Record extracts |
_ _ _ _ _

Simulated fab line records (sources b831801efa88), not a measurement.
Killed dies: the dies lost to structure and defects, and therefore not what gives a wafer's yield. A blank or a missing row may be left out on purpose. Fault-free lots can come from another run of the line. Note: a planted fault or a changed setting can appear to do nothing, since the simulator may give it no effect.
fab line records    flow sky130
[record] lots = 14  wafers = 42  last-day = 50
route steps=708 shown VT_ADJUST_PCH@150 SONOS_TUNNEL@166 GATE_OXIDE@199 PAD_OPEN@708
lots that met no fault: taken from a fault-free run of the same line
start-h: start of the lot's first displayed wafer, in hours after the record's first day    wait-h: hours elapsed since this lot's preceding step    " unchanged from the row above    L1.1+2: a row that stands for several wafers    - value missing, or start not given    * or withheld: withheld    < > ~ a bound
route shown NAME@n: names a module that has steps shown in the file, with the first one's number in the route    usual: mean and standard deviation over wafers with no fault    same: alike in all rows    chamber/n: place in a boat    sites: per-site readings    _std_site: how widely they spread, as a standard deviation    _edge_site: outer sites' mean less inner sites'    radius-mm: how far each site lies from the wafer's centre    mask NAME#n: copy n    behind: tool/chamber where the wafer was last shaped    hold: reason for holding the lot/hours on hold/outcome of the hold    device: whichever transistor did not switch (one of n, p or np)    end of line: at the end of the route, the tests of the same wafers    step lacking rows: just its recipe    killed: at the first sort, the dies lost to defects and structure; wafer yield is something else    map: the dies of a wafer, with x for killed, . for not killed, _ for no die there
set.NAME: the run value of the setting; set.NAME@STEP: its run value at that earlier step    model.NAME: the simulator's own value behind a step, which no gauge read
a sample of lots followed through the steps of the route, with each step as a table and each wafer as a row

_ _ _ _ _

Work item | Reproduce the material word for word. Leave nothing out.

Answer area |
Simulated fab line records (sources b831801efa88), not a measurement.
Killed dies: the dies lost to structure and defects, and therefore not what gives a wafer's yield. A blank or a missing row may be left out on purpose. Fault-free lots can come from another run of the line. Note: a planted fault or a changed setting can appear to do nothing, since the simulator may give it no effect.
fab line records    flow sky130
[record] lots = 14  wafers = 42  last-day = 50
route steps=708 shown VT_ADJUST_PCH@150 SONOS_TUNNEL@166 GATE_OXIDE@199 PAD_OPEN@708
lots that met no fault: taken from a fault-free run of the same line
start-h: start of the lot's first displayed wafer, in hours after the record's first day    wait-h: hours elapsed since this lot's preceding step    " unchanged from the row above    L1.1+2: a row that stands for several wafers    - value missing, or start not given    * or withheld: withheld    < > ~ a bound
route shown NAME@n: names a module that has steps shown in the file, with the first one's number in the route    usual: mean and standard deviation over wafers with no fault    same: alike in all rows    chamber/n: place in a boat    sites: per-site readings    _std_site: how widely they spread, as a standard deviation    _edge_site: outer sites' mean less inner sites'    radius-mm: how far each site lies from the wafer's centre    mask NAME#n: copy n    behind: tool/chamber where the wafer was last shaped    hold: reason for holding the lot/hours on hold/outcome of the hold    device: whichever transistor did not switch (one of n, p or np)    end of line: at the end of the route, the tests of the same wafers    step lacking rows: just its recipe    killed: at the first sort, the dies lost to defects and structure; wafer yield is something else    map: the dies of a wafer, with x for killed, . for not killed, _ for no die there
set.NAME: the run value of the setting; set.NAME@STEP: its run value at that earlier step    model.NAME: the simulator's own value behind a step, which no gauge read
a sample of lots followed through the steps of the route, with each step as a table and each wafer as a row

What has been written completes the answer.